• **Provided data**
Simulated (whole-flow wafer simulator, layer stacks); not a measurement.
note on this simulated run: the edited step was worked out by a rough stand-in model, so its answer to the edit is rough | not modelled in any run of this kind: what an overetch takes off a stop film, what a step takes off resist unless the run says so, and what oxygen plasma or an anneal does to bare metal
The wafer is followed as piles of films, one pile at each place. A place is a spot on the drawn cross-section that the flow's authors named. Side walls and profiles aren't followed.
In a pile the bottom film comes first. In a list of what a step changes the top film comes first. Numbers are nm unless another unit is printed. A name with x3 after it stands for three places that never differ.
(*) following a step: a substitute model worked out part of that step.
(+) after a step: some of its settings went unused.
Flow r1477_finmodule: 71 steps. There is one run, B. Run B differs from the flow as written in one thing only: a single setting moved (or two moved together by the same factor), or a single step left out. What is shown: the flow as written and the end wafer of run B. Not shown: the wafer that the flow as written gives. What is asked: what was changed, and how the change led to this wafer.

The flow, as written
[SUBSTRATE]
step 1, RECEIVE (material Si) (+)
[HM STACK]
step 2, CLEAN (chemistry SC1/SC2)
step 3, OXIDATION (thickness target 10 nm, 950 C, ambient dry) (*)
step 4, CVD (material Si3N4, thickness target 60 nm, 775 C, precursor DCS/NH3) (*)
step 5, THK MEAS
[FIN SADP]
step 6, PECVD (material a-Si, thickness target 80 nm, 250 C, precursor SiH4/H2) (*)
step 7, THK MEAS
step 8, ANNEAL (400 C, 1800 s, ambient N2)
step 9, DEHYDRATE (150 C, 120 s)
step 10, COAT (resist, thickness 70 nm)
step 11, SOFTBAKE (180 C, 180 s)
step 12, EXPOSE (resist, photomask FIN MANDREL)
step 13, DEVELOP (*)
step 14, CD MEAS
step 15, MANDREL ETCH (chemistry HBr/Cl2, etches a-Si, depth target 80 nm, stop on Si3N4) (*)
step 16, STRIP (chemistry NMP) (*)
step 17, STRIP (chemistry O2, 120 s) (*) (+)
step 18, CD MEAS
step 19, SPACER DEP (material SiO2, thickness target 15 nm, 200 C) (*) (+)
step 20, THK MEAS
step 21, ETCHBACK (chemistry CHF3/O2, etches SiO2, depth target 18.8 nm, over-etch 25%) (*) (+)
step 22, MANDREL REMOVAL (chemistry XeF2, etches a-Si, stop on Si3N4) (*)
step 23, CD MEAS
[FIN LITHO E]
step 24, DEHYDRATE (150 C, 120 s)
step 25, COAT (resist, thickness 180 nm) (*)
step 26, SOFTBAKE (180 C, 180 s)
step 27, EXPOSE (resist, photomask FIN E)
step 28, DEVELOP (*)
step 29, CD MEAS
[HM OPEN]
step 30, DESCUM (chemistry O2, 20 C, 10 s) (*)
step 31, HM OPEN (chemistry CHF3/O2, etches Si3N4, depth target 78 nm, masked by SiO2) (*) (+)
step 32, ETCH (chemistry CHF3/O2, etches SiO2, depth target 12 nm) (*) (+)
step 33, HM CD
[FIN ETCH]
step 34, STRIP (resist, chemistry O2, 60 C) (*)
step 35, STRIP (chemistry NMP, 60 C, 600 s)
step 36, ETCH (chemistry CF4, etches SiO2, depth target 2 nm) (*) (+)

• **Requirement**
From the first line of the records above down to the line containing "step 15, MANDREL", repeat each line exactly as written. Include both of those lines and add nothing.

• **Task solution**
Simulated (whole-flow wafer simulator, layer stacks); not a measurement.
note on this simulated run: the edited step was worked out by a rough stand-in model, so its answer to the edit is rough | not modelled in any run of this kind: what an overetch takes off a stop film, what a step takes off resist unless the run says so, and what oxygen plasma or an anneal does to bare metal
The wafer is followed as piles of films, one pile at each place. A place is a spot on the drawn cross-section that the flow's authors named. Side walls and profiles aren't followed.
In a pile the bottom film comes first. In a list of what a step changes the top film comes first. Numbers are nm unless another unit is printed. A name with x3 after it stands for three places that never differ.
(*) following a step: a substitute model worked out part of that step.
(+) after a step: some of its settings went unused.
Flow r1477_finmodule: 71 steps. There is one run, B. Run B differs from the flow as written in one thing only: a single setting moved (or two moved together by the same factor), or a single step left out. What is shown: the flow as written and the end wafer of run B. Not shown: the wafer that the flow as written gives. What is asked: what was changed, and how the change led to this wafer.

The flow, as written
[SUBSTRATE]
step 1, RECEIVE (material Si) (+)
[HM STACK]
step 2, CLEAN (chemistry SC1/SC2)
step 3, OXIDATION (thickness target 10 nm, 950 C, ambient dry) (*)
step 4, CVD (material Si3N4, thickness target 60 nm, 775 C, precursor DCS/NH3) (*)
step 5, THK MEAS
[FIN SADP]
step 6, PECVD (material a-Si, thickness target 80 nm, 250 C, precursor SiH4/H2) (*)
step 7, THK MEAS
step 8, ANNEAL (400 C, 1800 s, ambient N2)
step 9, DEHYDRATE (150 C, 120 s)
step 10, COAT (resist, thickness 70 nm)
step 11, SOFTBAKE (180 C, 180 s)
step 12, EXPOSE (resist, photomask FIN MANDREL)
step 13, DEVELOP (*)
step 14, CD MEAS
step 15, MANDREL ETCH (chemistry HBr/Cl2, etches a-Si, depth target 80 nm, stop on Si3N4) (*)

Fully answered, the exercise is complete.